Recorded information ->
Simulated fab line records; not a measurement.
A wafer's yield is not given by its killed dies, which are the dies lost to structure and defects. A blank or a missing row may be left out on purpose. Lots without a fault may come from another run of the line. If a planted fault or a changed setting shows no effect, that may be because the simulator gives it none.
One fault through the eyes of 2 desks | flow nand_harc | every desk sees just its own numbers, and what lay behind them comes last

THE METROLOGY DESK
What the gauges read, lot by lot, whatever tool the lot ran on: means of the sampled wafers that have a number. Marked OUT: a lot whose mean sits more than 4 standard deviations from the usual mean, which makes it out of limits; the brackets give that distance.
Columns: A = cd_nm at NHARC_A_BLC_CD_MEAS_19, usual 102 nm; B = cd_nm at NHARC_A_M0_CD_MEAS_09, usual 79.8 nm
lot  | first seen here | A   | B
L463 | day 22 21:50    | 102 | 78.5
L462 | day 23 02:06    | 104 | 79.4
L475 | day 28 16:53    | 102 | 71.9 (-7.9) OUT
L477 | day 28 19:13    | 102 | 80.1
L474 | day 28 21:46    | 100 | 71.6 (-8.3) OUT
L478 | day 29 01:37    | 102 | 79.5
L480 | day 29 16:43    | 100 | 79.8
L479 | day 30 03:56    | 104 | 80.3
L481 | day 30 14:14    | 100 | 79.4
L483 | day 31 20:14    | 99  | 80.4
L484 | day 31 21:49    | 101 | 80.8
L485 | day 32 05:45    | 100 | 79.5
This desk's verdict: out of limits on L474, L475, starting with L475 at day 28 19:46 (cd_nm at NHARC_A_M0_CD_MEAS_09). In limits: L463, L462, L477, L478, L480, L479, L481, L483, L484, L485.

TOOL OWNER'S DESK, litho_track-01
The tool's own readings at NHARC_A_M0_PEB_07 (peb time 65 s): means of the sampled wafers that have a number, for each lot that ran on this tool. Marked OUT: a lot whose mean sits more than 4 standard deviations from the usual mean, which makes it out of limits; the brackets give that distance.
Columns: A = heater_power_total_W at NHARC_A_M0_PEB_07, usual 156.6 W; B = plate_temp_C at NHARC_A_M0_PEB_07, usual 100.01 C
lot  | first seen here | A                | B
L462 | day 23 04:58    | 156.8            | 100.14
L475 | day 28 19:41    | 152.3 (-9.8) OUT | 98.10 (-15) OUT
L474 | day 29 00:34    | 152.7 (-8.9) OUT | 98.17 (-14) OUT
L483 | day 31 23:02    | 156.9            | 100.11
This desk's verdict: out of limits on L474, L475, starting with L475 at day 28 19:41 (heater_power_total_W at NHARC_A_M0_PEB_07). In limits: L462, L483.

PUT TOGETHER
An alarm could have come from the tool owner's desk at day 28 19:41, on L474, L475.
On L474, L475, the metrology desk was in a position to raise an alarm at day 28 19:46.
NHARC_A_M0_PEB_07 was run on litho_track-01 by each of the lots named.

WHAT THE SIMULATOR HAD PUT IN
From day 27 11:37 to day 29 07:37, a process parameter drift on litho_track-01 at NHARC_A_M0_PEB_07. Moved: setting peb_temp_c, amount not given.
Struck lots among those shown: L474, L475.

Action item -> The required output is every line above from the one with "TOOL OWNER'S DESK, litho_track-01" down to the one with "The tool's own", restated word for word, ends included.

Answer box ->
TOOL OWNER'S DESK, litho_track-01
The tool's own readings at NHARC_A_M0_PEB_07 (peb time 65 s): means of the sampled wafers that have a number, for each lot that ran on this tool. Marked OUT: a lot whose mean sits more than 4 standard deviations from the usual mean, which makes it out of limits; the brackets give that distance.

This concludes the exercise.